--- RECORDS SUPPLIED ---
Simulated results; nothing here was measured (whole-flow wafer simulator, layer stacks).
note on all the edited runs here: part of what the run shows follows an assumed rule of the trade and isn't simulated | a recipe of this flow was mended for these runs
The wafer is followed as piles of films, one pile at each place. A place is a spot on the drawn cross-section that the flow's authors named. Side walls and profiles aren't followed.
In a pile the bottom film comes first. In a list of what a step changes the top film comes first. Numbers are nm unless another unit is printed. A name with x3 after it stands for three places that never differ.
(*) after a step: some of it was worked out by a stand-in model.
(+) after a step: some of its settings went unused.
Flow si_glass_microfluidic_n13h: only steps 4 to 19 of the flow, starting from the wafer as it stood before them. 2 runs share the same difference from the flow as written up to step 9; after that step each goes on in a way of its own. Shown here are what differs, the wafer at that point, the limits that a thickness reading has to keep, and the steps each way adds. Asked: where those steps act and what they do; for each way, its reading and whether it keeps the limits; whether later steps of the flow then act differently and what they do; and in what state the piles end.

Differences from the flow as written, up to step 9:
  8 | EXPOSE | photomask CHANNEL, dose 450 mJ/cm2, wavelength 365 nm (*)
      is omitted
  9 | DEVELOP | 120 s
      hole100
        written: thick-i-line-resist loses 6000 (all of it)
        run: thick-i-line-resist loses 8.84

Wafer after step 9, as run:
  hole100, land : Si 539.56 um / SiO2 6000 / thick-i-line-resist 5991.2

--- EXERCISE ---
Begin with the first line of the records and reproduce each line as is, ending with the line that holds "note on all".

--- EXERCISE RESPONSE ---
Simulated results; nothing here was measured (whole-flow wafer simulator, layer stacks).
note on all the edited runs here: part of what the run shows follows an assumed rule of the trade and isn't simulated | a recipe of this flow was mended for these runs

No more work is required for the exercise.